* Work instruction: Only the lines below starting at the one containing "(and 188 more places)" and ending at the one containing "as written: SiO2 +1635 (new film)" belong in the answer, each copied exactly.

* Supplied entries:
_ _ _ _ _

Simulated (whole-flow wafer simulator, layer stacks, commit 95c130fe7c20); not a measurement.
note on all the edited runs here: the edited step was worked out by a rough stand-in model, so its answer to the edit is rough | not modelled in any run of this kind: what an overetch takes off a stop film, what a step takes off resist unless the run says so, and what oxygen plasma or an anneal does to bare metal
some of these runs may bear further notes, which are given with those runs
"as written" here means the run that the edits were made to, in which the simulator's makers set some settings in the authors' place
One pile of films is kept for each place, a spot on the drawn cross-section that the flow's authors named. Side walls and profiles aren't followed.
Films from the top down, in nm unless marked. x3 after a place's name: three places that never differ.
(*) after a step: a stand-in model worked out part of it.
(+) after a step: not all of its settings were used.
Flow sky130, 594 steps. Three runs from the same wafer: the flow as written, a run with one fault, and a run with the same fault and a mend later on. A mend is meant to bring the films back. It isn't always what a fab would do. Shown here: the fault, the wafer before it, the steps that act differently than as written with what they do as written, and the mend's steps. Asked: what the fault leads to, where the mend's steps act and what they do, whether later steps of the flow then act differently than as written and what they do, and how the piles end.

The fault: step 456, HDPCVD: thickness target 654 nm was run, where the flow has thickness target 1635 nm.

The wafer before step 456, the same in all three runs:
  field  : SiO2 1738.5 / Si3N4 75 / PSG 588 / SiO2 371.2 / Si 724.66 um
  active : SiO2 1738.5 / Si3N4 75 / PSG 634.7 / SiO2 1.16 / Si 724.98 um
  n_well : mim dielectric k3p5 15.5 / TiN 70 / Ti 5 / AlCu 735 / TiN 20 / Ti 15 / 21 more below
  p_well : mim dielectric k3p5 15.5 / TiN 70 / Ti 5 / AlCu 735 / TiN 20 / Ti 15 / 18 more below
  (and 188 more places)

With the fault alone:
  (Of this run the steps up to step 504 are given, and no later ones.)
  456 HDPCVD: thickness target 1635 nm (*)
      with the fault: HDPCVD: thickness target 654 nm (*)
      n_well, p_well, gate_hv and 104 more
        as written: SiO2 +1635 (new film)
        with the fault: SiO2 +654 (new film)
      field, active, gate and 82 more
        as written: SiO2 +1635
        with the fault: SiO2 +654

_ _ _ _ _

* Result:
  (and 188 more places)

With the fault alone:
  (Of this run the steps up to step 504 are given, and no later ones.)
  456 HDPCVD: thickness target 1635 nm (*)
      with the fault: HDPCVD: thickness target 654 nm (*)
      n_well, p_well, gate_hv and 104 more
        as written: SiO2 +1635 (new film)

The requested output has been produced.